Exercise
Begin with the first line of the entries below and reproduce each line exactly, ending with the line that holds "Killed dies: the".

┄┄┄┄┄┄┄┄┄┄┄┄┄┄┄┄┄┄┄┄
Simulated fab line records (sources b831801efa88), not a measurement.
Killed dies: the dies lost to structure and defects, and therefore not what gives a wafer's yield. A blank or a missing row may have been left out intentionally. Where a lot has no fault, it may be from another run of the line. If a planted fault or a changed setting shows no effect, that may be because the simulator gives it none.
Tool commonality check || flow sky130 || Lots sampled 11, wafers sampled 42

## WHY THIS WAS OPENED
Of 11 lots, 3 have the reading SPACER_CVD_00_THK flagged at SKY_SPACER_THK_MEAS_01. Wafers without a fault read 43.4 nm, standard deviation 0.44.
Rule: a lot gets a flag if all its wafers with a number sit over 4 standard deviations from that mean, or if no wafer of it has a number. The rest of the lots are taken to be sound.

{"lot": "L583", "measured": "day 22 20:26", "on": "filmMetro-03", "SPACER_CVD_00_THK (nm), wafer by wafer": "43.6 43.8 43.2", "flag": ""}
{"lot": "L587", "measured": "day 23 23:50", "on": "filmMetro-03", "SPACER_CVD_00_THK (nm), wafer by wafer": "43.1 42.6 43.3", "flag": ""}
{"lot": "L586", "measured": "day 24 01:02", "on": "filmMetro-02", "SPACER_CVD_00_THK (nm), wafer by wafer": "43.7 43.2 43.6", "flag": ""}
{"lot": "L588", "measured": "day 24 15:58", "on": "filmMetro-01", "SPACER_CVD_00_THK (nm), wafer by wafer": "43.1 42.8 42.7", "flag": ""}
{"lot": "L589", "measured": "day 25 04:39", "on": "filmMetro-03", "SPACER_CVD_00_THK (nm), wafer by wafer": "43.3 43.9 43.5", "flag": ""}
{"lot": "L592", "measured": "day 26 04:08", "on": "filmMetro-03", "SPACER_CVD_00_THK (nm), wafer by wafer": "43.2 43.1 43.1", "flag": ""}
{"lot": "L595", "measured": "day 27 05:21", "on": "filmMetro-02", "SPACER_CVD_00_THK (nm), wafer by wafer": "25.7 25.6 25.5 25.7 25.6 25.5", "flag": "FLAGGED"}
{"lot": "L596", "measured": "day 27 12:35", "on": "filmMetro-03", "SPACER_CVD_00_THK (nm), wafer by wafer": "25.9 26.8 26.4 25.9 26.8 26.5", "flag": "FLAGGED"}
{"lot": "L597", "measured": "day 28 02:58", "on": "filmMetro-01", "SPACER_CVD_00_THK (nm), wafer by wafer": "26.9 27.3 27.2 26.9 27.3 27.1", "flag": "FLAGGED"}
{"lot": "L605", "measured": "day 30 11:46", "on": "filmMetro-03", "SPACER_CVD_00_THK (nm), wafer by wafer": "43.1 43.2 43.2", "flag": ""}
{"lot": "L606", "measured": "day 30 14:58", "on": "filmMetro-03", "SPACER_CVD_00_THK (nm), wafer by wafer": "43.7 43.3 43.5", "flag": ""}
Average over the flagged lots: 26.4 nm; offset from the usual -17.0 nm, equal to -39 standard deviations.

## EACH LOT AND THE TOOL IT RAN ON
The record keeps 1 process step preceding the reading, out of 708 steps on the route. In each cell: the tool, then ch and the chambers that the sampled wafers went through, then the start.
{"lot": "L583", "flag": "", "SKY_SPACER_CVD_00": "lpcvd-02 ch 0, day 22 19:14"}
┄┄┄┄┄┄┄┄┄┄┄┄┄┄┄┄┄┄┄┄

Written solution
Simulated fab line records (sources b831801efa88), not a measurement.
Killed dies: the dies lost to structure and defects, and therefore not what gives a wafer's yield. A blank or a missing row may have been left out intentionally. Where a lot has no fault, it may be from another run of the line. If a planted fault or a changed setting shows no effect, that may be because the simulator gives it none.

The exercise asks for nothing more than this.